### WORK ITEM
Restate word for word the lines of the material below, from the line with "Killed dies are" to the line with "8 of 8 placed", both lines included, and no others.

[Opening DATASET CONTENT section]

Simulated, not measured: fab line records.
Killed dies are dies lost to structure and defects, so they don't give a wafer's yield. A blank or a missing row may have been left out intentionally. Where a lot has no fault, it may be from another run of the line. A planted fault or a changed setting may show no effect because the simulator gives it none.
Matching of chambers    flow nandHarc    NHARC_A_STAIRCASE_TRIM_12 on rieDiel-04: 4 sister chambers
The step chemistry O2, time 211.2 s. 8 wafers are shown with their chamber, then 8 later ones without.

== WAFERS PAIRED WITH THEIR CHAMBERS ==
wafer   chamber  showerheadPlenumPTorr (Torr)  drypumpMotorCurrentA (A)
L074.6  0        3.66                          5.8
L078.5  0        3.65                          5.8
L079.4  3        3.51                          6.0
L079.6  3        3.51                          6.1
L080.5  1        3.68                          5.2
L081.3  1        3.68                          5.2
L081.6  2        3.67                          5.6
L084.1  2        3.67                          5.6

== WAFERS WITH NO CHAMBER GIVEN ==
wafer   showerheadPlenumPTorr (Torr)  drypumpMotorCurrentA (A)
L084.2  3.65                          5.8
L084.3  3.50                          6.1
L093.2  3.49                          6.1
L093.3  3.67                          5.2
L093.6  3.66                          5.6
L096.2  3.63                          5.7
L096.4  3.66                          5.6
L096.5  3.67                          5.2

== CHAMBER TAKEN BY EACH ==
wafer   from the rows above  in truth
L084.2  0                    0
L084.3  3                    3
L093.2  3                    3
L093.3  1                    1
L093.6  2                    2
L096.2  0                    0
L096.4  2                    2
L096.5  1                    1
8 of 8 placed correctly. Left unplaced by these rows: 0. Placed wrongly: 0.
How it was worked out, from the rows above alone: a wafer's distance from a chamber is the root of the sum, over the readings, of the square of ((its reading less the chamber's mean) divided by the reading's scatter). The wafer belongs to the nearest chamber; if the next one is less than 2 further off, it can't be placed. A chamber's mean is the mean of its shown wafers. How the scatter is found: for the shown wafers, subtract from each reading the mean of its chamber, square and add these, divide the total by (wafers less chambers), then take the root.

[Closing DATASET CONTENT section]

### EXERCISE SOLUTION
Killed dies are dies lost to structure and defects, so they don't give a wafer's yield. A blank or a missing row may have been left out intentionally. Where a lot has no fault, it may be from another run of the line. A planted fault or a changed setting may show no effect because the simulator gives it none.
Matching of chambers    flow nandHarc    NHARC_A_STAIRCASE_TRIM_12 on rieDiel-04: 4 sister chambers
The step chemistry O2, time 211.2 s. 8 wafers are shown with their chamber, then 8 later ones without.

== WAFERS PAIRED WITH THEIR CHAMBERS ==
wafer   chamber  showerheadPlenumPTorr (Torr)  drypumpMotorCurrentA (A)
L074.6  0        3.66                          5.8
L078.5  0        3.65                          5.8
L079.4  3        3.51                          6.0
L079.6  3        3.51                          6.1
L080.5  1        3.68                          5.2
L081.3  1        3.68                          5.2
L081.6  2        3.67                          5.6
L084.1  2        3.67                          5.6

== WAFERS WITH NO CHAMBER GIVEN ==
wafer   showerheadPlenumPTorr (Torr)  drypumpMotorCurrentA (A)
L084.2  3.65                          5.8
L084.3  3.50                          6.1
L093.2  3.49                          6.1
L093.3  3.67                          5.2
L093.6  3.66                          5.6
L096.2  3.63                          5.7
L096.4  3.66                          5.6
L096.5  3.67                          5.2

== CHAMBER TAKEN BY EACH ==
wafer   from the rows above  in truth
L084.2  0                    0
L084.3  3                    3
L093.2  3                    3
L093.3  1                    1
L093.6  2                    2
L096.2  0                    0
L096.4  2                    2
L096.5  1                    1
8 of 8 placed correctly. Left unplaced by these rows: 0. Placed wrongly: 0.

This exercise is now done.